**Assignment**
Return the listing below word for word.

[[ Given data open ]]

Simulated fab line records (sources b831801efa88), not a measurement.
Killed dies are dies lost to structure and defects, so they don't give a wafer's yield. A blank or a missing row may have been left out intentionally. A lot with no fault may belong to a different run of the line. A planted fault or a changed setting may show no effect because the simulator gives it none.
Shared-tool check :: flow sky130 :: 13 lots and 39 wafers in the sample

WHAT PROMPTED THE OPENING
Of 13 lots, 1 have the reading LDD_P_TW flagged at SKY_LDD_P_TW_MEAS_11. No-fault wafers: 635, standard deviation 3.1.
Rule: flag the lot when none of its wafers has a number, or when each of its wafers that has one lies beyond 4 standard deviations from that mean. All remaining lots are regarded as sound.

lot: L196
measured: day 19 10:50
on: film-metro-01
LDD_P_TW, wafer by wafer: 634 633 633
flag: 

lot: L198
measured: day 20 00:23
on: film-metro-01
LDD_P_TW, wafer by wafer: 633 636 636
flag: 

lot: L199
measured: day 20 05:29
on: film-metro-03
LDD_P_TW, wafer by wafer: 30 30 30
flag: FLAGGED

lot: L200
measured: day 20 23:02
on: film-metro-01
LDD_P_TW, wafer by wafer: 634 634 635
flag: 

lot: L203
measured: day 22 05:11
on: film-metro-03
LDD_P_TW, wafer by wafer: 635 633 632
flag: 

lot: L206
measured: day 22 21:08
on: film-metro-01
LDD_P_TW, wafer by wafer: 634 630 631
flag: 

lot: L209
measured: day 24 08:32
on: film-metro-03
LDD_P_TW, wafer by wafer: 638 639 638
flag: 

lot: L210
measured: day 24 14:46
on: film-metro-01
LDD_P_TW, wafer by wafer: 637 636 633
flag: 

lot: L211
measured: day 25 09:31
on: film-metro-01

[[ Given data closed ]]

**Your solution**
Simulated fab line records (sources b831801efa88), not a measurement.
Killed dies are dies lost to structure and defects, so they don't give a wafer's yield. A blank or a missing row may have been left out intentionally. A lot with no fault may belong to a different run of the line. A planted fault or a changed setting may show no effect because the simulator gives it none.
Shared-tool check :: flow sky130 :: 13 lots and 39 wafers in the sample

WHAT PROMPTED THE OPENING
Of 13 lots, 1 have the reading LDD_P_TW flagged at SKY_LDD_P_TW_MEAS_11. No-fault wafers: 635, standard deviation 3.1.
Rule: flag the lot when none of its wafers has a number, or when each of its wafers that has one lies beyond 4 standard deviations from that mean. All remaining lots are regarded as sound.

lot: L196
measured: day 19 10:50
on: film-metro-01
LDD_P_TW, wafer by wafer: 634 633 633
flag: 

lot: L198
measured: day 20 00:23
on: film-metro-01
LDD_P_TW, wafer by wafer: 633 636 636
flag: 

lot: L199
measured: day 20 05:29
on: film-metro-03
LDD_P_TW, wafer by wafer: 30 30 30
flag: FLAGGED

lot: L200
measured: day 20 23:02
on: film-metro-01
LDD_P_TW, wafer by wafer: 634 634 635
flag: 

lot: L203
measured: day 22 05:11
on: film-metro-03
LDD_P_TW, wafer by wafer: 635 633 632
flag: 

lot: L206
measured: day 22 21:08
on: film-metro-01
LDD_P_TW, wafer by wafer: 634 630 631
flag: 

lot: L209
measured: day 24 08:32
on: film-metro-03
LDD_P_TW, wafer by wafer: 638 639 638
flag: 

lot: L210
measured: day 24 14:46
on: film-metro-01
LDD_P_TW, wafer by wafer: 637 636 633
flag: 

lot: L211
measured: day 25 09:31
on: film-metro-01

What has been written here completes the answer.